Source data >>
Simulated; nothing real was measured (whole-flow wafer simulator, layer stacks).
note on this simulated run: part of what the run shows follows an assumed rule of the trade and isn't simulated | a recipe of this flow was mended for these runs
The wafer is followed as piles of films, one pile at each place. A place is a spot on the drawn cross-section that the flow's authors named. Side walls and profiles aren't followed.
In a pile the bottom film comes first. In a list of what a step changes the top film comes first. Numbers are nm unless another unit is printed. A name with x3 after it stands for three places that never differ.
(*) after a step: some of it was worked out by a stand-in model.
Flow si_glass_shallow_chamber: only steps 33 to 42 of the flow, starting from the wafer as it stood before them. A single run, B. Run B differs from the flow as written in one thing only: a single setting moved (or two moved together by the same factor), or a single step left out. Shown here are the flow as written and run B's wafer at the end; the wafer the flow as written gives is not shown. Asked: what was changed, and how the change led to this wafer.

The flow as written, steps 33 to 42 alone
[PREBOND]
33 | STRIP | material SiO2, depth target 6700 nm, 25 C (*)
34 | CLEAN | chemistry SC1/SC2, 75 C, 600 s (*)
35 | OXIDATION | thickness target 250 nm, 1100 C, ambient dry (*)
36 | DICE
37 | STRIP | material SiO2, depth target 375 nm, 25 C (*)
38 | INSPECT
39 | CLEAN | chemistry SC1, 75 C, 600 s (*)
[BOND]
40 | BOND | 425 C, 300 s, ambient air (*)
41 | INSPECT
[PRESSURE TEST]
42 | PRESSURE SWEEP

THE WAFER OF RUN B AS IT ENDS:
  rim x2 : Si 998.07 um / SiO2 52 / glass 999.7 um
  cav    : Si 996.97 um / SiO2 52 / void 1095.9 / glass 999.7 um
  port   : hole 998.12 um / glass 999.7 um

Action item >>
Transcribe all of the material without omitting a line.

Response area >>
Simulated; nothing real was measured (whole-flow wafer simulator, layer stacks).
note on this simulated run: part of what the run shows follows an assumed rule of the trade and isn't simulated | a recipe of this flow was mended for these runs
The wafer is followed as piles of films, one pile at each place. A place is a spot on the drawn cross-section that the flow's authors named. Side walls and profiles aren't followed.
In a pile the bottom film comes first. In a list of what a step changes the top film comes first. Numbers are nm unless another unit is printed. A name with x3 after it stands for three places that never differ.
(*) after a step: some of it was worked out by a stand-in model.
Flow si_glass_shallow_chamber: only steps 33 to 42 of the flow, starting from the wafer as it stood before them. A single run, B. Run B differs from the flow as written in one thing only: a single setting moved (or two moved together by the same factor), or a single step left out. Shown here are the flow as written and run B's wafer at the end; the wafer the flow as written gives is not shown. Asked: what was changed, and how the change led to this wafer.

The flow as written, steps 33 to 42 alone
[PREBOND]
33 | STRIP | material SiO2, depth target 6700 nm, 25 C (*)
34 | CLEAN | chemistry SC1/SC2, 75 C, 600 s (*)
35 | OXIDATION | thickness target 250 nm, 1100 C, ambient dry (*)
36 | DICE
37 | STRIP | material SiO2, depth target 375 nm, 25 C (*)
38 | INSPECT
39 | CLEAN | chemistry SC1, 75 C, 600 s (*)
[BOND]
40 | BOND | 425 C, 300 s, ambient air (*)
41 | INSPECT
[PRESSURE TEST]
42 | PRESSURE SWEEP

THE WAFER OF RUN B AS IT ENDS:
  rim x2 : Si 998.07 um / SiO2 52 / glass 999.7 um
  cav    : Si 996.97 um / SiO2 52 / void 1095.9 / glass 999.7 um
  port   : hole 998.12 um / glass 999.7 um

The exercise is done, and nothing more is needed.